*Given data:*
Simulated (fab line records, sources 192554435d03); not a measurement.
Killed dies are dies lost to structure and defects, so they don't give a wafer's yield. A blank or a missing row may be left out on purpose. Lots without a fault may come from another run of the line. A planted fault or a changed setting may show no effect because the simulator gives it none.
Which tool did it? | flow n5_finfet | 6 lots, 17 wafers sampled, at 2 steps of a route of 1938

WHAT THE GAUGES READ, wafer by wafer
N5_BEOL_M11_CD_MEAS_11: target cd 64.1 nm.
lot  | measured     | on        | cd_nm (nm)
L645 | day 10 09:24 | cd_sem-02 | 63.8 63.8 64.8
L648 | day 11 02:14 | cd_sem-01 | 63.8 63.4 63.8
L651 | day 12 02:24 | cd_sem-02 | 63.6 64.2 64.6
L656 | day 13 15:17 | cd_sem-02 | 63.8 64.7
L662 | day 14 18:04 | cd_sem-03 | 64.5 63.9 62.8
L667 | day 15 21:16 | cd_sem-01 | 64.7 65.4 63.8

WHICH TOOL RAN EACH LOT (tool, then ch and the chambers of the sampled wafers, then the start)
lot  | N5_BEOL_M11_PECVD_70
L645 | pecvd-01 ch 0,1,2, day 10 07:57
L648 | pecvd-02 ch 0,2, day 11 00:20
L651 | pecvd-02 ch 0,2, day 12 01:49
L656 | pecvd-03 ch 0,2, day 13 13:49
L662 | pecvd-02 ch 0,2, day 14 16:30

*Assigned task:* Both the first line of the data above and the line with "L648 | pecvd-02 ch 0,2, day 11 00:20" must be included; please return exactly those lines and the ones between them.

*Written solution:*
Simulated (fab line records, sources 192554435d03); not a measurement.
Killed dies are dies lost to structure and defects, so they don't give a wafer's yield. A blank or a missing row may be left out on purpose. Lots without a fault may come from another run of the line. A planted fault or a changed setting may show no effect because the simulator gives it none.
Which tool did it? | flow n5_finfet | 6 lots, 17 wafers sampled, at 2 steps of a route of 1938

WHAT THE GAUGES READ, wafer by wafer
N5_BEOL_M11_CD_MEAS_11: target cd 64.1 nm.
lot  | measured     | on        | cd_nm (nm)
L645 | day 10 09:24 | cd_sem-02 | 63.8 63.8 64.8
L648 | day 11 02:14 | cd_sem-01 | 63.8 63.4 63.8
L651 | day 12 02:24 | cd_sem-02 | 63.6 64.2 64.6
L656 | day 13 15:17 | cd_sem-02 | 63.8 64.7
L662 | day 14 18:04 | cd_sem-03 | 64.5 63.9 62.8
L667 | day 15 21:16 | cd_sem-01 | 64.7 65.4 63.8

WHICH TOOL RAN EACH LOT (tool, then ch and the chambers of the sampled wafers, then the start)
lot  | N5_BEOL_M11_PECVD_70
L645 | pecvd-01 ch 0,1,2, day 10 07:57
L648 | pecvd-02 ch 0,2, day 11 00:20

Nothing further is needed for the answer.